» Assigned task
The required output consists solely of the lines from the top of the listing through the line containing "removed: film removed, the", transcribed exactly.

» Information
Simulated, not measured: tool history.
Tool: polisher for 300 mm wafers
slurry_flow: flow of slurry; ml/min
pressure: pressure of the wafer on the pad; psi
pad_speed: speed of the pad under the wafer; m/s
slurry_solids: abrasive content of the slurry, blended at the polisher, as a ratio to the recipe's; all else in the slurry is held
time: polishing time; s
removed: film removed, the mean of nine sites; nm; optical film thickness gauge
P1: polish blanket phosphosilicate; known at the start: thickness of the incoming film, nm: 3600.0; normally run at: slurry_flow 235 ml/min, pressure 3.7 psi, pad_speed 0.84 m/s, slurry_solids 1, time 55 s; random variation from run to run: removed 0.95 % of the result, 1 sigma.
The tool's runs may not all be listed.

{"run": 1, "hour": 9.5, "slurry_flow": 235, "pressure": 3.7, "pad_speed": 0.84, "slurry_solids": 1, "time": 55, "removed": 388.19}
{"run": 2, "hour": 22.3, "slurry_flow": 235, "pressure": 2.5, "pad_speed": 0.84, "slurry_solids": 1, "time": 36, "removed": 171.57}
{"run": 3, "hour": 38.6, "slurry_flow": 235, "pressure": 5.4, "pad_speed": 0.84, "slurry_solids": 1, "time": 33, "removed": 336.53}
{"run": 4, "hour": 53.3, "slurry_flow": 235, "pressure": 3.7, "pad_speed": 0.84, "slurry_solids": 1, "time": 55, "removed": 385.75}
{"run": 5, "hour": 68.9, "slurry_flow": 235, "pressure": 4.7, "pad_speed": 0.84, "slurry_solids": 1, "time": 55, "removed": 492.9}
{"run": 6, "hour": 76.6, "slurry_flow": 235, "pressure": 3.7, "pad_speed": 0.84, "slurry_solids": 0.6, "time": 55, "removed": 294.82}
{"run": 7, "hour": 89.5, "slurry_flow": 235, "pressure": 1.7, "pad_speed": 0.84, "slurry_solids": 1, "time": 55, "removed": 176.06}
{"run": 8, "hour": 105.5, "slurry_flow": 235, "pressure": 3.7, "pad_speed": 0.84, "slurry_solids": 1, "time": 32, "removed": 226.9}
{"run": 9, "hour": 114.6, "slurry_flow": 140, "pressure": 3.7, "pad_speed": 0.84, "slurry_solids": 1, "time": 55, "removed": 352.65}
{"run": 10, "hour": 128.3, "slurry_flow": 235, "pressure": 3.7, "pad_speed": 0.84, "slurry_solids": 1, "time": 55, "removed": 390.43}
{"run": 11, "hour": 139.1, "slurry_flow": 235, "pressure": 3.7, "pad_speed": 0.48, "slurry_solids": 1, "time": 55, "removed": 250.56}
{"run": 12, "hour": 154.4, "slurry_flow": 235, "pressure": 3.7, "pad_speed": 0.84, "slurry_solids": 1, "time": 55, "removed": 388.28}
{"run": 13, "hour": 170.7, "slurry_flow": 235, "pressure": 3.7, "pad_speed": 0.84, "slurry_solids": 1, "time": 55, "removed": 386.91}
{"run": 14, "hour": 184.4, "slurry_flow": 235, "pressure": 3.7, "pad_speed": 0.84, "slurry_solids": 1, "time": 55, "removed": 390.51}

» Task solution
Simulated, not measured: tool history.
Tool: polisher for 300 mm wafers
slurry_flow: flow of slurry; ml/min
pressure: pressure of the wafer on the pad; psi
pad_speed: speed of the pad under the wafer; m/s
slurry_solids: abrasive content of the slurry, blended at the polisher, as a ratio to the recipe's; all else in the slurry is held
time: polishing time; s
removed: film removed, the mean of nine sites; nm; optical film thickness gauge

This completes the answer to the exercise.